**Requirement**. The material below holds a span beginning at the line with "top 15, bottom 5 | W edge to edge" and ending at the line with "Sectional view: wafer, after step 7". Quote that span exactly, both ends included, and only that span.

**Information**.
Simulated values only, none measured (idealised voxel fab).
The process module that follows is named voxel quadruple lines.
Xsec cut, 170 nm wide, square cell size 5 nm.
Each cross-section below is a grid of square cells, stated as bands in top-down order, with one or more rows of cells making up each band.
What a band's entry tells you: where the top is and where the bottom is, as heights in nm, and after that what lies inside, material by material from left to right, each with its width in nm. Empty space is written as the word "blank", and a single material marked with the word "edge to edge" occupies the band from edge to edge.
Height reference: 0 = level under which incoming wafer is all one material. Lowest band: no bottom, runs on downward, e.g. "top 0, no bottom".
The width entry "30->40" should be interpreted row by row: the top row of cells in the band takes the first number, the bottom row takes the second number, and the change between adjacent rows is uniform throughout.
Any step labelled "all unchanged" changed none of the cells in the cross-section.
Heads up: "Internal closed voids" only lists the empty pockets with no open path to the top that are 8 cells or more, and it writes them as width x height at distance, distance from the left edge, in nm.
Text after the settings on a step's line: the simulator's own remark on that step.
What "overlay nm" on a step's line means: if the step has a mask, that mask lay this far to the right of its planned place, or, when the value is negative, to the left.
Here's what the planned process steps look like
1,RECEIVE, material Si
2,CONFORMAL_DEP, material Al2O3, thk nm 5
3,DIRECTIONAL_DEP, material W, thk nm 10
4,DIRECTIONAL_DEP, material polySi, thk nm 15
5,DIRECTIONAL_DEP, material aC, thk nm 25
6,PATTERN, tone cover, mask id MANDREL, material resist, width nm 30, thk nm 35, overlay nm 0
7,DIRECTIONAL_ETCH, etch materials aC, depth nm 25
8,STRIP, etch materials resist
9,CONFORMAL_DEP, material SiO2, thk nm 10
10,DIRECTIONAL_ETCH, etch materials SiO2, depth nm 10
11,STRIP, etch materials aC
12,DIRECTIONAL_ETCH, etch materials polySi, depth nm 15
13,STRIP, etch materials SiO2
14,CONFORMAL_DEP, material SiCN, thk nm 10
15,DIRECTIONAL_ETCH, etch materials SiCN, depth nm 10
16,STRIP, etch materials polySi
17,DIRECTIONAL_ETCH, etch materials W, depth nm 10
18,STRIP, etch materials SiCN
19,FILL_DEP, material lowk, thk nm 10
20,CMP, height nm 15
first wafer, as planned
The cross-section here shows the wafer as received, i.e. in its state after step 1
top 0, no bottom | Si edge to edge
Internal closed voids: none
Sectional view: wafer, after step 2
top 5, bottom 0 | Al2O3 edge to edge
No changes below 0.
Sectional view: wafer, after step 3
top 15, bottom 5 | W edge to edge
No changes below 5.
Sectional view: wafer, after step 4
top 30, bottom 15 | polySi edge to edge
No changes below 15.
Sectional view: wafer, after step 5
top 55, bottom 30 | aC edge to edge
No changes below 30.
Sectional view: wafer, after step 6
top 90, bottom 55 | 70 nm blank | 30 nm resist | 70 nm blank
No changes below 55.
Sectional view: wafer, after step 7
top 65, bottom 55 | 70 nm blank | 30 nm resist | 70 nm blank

**Exercise output**.
top 15, bottom 5 | W edge to edge
No changes below 5.
Sectional view: wafer, after step 4
top 30, bottom 15 | polySi edge to edge
No changes below 15.
Sectional view: wafer, after step 5
top 55, bottom 30 | aC edge to edge
No changes below 30.
Sectional view: wafer, after step 6
top 90, bottom 55 | 70 nm blank | 30 nm resist | 70 nm blank
No changes below 55.
Sectional view: wafer, after step 7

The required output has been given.